■ Work item ■
Exactly the lines from the beginning of the material to the line with "6.2 | new syringe of resin |" are to be repeated, both ends included.

--

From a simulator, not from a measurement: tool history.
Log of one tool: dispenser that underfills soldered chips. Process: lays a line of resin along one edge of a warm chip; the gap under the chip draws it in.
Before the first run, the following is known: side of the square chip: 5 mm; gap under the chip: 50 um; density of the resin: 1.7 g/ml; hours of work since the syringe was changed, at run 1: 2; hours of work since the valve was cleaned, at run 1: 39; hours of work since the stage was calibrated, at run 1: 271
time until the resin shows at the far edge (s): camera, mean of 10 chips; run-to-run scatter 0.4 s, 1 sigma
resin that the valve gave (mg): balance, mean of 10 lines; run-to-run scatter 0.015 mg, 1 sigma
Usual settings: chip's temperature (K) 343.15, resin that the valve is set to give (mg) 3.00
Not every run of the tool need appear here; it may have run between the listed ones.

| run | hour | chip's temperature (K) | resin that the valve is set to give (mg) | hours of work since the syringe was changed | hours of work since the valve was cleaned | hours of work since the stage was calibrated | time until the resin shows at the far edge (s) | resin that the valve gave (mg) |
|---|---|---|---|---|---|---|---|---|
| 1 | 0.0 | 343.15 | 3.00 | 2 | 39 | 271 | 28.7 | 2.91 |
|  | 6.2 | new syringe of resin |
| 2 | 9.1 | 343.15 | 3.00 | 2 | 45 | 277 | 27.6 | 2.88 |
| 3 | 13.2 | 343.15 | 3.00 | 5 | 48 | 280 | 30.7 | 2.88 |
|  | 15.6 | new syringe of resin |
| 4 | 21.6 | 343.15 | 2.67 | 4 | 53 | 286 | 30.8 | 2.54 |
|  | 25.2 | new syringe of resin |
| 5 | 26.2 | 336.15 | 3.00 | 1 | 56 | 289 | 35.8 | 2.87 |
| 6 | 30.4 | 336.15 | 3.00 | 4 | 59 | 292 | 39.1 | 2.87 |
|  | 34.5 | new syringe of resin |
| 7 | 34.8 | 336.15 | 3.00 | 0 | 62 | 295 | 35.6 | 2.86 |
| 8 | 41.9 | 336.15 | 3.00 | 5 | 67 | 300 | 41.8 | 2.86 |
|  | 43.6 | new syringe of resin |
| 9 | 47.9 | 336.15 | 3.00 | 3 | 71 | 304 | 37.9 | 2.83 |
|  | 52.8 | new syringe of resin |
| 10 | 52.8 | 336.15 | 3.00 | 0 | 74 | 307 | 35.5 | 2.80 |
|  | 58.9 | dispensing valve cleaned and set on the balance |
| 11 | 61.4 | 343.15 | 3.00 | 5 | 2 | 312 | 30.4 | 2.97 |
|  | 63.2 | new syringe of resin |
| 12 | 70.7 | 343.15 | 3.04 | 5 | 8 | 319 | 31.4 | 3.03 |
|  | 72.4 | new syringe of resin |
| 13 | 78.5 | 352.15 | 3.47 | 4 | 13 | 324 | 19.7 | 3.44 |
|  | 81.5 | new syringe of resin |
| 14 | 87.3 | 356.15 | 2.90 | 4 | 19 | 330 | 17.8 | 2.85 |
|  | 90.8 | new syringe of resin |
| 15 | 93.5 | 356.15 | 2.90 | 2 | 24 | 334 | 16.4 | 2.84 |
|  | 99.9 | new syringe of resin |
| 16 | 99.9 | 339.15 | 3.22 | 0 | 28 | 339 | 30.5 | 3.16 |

--

■ Task answer ■
From a simulator, not from a measurement: tool history.
Log of one tool: dispenser that underfills soldered chips. Process: lays a line of resin along one edge of a warm chip; the gap under the chip draws it in.
Before the first run, the following is known: side of the square chip: 5 mm; gap under the chip: 50 um; density of the resin: 1.7 g/ml; hours of work since the syringe was changed, at run 1: 2; hours of work since the valve was cleaned, at run 1: 39; hours of work since the stage was calibrated, at run 1: 271
time until the resin shows at the far edge (s): camera, mean of 10 chips; run-to-run scatter 0.4 s, 1 sigma
resin that the valve gave (mg): balance, mean of 10 lines; run-to-run scatter 0.015 mg, 1 sigma
Usual settings: chip's temperature (K) 343.15, resin that the valve is set to give (mg) 3.00
Not every run of the tool need appear here; it may have run between the listed ones.

| run | hour | chip's temperature (K) | resin that the valve is set to give (mg) | hours of work since the syringe was changed | hours of work since the valve was cleaned | hours of work since the stage was calibrated | time until the resin shows at the far edge (s) | resin that the valve gave (mg) |
|---|---|---|---|---|---|---|---|---|
| 1 | 0.0 | 343.15 | 3.00 | 2 | 39 | 271 | 28.7 | 2.91 |
|  | 6.2 | new syringe of resin |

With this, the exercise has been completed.